### DATA SECTION

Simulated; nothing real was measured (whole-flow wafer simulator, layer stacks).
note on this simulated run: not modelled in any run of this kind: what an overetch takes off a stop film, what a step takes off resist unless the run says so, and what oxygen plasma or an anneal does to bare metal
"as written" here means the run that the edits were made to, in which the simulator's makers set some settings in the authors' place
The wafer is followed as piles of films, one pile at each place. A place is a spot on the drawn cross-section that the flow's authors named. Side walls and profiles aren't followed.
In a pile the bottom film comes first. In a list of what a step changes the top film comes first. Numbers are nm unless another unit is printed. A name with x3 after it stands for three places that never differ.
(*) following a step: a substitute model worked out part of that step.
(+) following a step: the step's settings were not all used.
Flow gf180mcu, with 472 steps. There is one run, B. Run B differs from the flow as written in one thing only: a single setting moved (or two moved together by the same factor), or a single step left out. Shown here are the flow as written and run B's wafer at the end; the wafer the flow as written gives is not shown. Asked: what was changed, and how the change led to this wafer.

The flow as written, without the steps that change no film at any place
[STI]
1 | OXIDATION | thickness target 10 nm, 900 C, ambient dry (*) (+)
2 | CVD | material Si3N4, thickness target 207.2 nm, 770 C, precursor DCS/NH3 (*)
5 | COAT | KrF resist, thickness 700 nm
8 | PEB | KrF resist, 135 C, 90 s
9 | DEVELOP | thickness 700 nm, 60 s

######

Retype all of the material exactly as it stands above.

Simulated; nothing real was measured (whole-flow wafer simulator, layer stacks).
note on this simulated run: not modelled in any run of this kind: what an overetch takes off a stop film, what a step takes off resist unless the run says so, and what oxygen plasma or an anneal does to bare metal
"as written" here means the run that the edits were made to, in which the simulator's makers set some settings in the authors' place
The wafer is followed as piles of films, one pile at each place. A place is a spot on the drawn cross-section that the flow's authors named. Side walls and profiles aren't followed.
In a pile the bottom film comes first. In a list of what a step changes the top film comes first. Numbers are nm unless another unit is printed. A name with x3 after it stands for three places that never differ.
(*) following a step: a substitute model worked out part of that step.
(+) following a step: the step's settings were not all used.
Flow gf180mcu, with 472 steps. There is one run, B. Run B differs from the flow as written in one thing only: a single setting moved (or two moved together by the same factor), or a single step left out. Shown here are the flow as written and run B's wafer at the end; the wafer the flow as written gives is not shown. Asked: what was changed, and how the change led to this wafer.

The flow as written, without the steps that change no film at any place
[STI]
1 | OXIDATION | thickness target 10 nm, 900 C, ambient dry (*) (+)
2 | CVD | material Si3N4, thickness target 207.2 nm, 770 C, precursor DCS/NH3 (*)
5 | COAT | KrF resist, thickness 700 nm
8 | PEB | KrF resist, 135 C, 90 s
9 | DEVELOP | thickness 700 nm, 60 s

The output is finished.